(Material supplied):
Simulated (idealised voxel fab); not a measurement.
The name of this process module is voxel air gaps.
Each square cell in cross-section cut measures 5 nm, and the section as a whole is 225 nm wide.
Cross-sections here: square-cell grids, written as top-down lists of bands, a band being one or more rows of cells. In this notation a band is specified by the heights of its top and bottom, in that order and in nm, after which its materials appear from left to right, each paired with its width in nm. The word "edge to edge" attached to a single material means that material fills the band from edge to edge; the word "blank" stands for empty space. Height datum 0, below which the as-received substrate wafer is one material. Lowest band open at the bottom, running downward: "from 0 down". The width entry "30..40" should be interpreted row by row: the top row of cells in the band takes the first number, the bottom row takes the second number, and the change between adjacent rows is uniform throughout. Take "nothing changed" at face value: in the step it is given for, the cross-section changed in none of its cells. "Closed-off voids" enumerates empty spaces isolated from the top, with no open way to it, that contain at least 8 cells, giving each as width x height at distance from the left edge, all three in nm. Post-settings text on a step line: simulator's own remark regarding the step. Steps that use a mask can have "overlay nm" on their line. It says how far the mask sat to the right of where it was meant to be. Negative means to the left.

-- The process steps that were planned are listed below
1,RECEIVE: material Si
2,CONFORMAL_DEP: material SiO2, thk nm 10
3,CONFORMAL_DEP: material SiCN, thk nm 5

(Assignment):
A reply that repeats all the data exactly is required.

(Answer box):
Simulated (idealised voxel fab); not a measurement.
The name of this process module is voxel air gaps.
Each square cell in cross-section cut measures 5 nm, and the section as a whole is 225 nm wide.
Cross-sections here: square-cell grids, written as top-down lists of bands, a band being one or more rows of cells. In this notation a band is specified by the heights of its top and bottom, in that order and in nm, after which its materials appear from left to right, each paired with its width in nm. The word "edge to edge" attached to a single material means that material fills the band from edge to edge; the word "blank" stands for empty space. Height datum 0, below which the as-received substrate wafer is one material. Lowest band open at the bottom, running downward: "from 0 down". The width entry "30..40" should be interpreted row by row: the top row of cells in the band takes the first number, the bottom row takes the second number, and the change between adjacent rows is uniform throughout. Take "nothing changed" at face value: in the step it is given for, the cross-section changed in none of its cells. "Closed-off voids" enumerates empty spaces isolated from the top, with no open way to it, that contain at least 8 cells, giving each as width x height at distance from the left edge, all three in nm. Post-settings text on a step line: simulator's own remark regarding the step. Steps that use a mask can have "overlay nm" on their line. It says how far the mask sat to the right of where it was meant to be. Negative means to the left.

-- The process steps that were planned are listed below
1,RECEIVE: material Si
2,CONFORMAL_DEP: material SiO2, thk nm 10
3,CONFORMAL_DEP: material SiCN, thk nm 5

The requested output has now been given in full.